*** SOURCE MATERIAL ***

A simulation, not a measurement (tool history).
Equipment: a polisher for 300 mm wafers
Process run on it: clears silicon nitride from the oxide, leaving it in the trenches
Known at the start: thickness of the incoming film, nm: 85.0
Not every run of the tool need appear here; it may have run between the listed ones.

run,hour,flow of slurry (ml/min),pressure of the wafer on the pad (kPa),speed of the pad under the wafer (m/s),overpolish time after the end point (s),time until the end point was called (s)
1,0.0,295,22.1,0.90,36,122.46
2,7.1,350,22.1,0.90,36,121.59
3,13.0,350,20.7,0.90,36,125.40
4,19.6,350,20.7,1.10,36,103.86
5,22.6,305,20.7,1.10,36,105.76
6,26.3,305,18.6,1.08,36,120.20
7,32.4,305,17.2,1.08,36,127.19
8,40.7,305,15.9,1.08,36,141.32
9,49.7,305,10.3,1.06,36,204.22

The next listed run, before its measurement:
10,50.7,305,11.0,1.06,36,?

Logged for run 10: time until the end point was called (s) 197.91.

*** End of SOURCE MATERIAL ***

**WORK INSTRUCTION**
Retype the portion of the data above that starts on the line with "run,hour,flow of slurry" and finishes on the line with "10,50.7,305,11.0,1.06,36,?", including both of those lines.

**TASK RESPONSE**
run,hour,flow of slurry (ml/min),pressure of the wafer on the pad (kPa),speed of the pad under the wafer (m/s),overpolish time after the end point (s),time until the end point was called (s)
1,0.0,295,22.1,0.90,36,122.46
2,7.1,350,22.1,0.90,36,121.59
3,13.0,350,20.7,0.90,36,125.40
4,19.6,350,20.7,1.10,36,103.86
5,22.6,305,20.7,1.10,36,105.76
6,26.3,305,18.6,1.08,36,120.20
7,32.4,305,17.2,1.08,36,127.19
8,40.7,305,15.9,1.08,36,141.32
9,49.7,305,10.3,1.06,36,204.22

The next listed run, before its measurement:
10,50.7,305,11.0,1.06,36,?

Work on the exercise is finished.